START RAW DATA

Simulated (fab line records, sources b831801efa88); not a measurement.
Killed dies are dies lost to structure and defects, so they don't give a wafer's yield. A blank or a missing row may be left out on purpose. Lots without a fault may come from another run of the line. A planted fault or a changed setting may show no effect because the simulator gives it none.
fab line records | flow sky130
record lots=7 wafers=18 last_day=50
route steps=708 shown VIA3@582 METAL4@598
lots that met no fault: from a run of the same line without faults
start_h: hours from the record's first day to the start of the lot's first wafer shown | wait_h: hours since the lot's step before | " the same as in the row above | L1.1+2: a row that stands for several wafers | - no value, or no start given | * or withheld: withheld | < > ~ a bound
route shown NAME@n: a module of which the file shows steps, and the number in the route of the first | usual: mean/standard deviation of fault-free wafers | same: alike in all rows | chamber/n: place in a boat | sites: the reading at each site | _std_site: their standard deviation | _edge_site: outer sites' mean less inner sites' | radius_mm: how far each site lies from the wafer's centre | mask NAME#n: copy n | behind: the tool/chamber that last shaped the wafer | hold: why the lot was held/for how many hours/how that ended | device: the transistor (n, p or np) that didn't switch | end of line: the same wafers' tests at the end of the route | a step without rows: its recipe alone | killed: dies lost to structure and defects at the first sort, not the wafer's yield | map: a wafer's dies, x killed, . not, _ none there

END RAW DATA

* _WORK TASK_: Reproduce the full listing above, character for character.

* _WORKED SOLUTION_:
Simulated (fab line records, sources b831801efa88); not a measurement.
Killed dies are dies lost to structure and defects, so they don't give a wafer's yield. A blank or a missing row may be left out on purpose. Lots without a fault may come from another run of the line. A planted fault or a changed setting may show no effect because the simulator gives it none.
fab line records | flow sky130
record lots=7 wafers=18 last_day=50
route steps=708 shown VIA3@582 METAL4@598
lots that met no fault: from a run of the same line without faults
start_h: hours from the record's first day to the start of the lot's first wafer shown | wait_h: hours since the lot's step before | " the same as in the row above | L1.1+2: a row that stands for several wafers | - no value, or no start given | * or withheld: withheld | < > ~ a bound
route shown NAME@n: a module of which the file shows steps, and the number in the route of the first | usual: mean/standard deviation of fault-free wafers | same: alike in all rows | chamber/n: place in a boat | sites: the reading at each site | _std_site: their standard deviation | _edge_site: outer sites' mean less inner sites' | radius_mm: how far each site lies from the wafer's centre | mask NAME#n: copy n | behind: the tool/chamber that last shaped the wafer | hold: why the lot was held/for how many hours/how that ended | device: the transistor (n, p or np) that didn't switch | end of line: the same wafers' tests at the end of the route | a step without rows: its recipe alone | killed: dies lost to structure and defects at the first sort, not the wafer's yield | map: a wafer's dies, x killed, . not, _ none there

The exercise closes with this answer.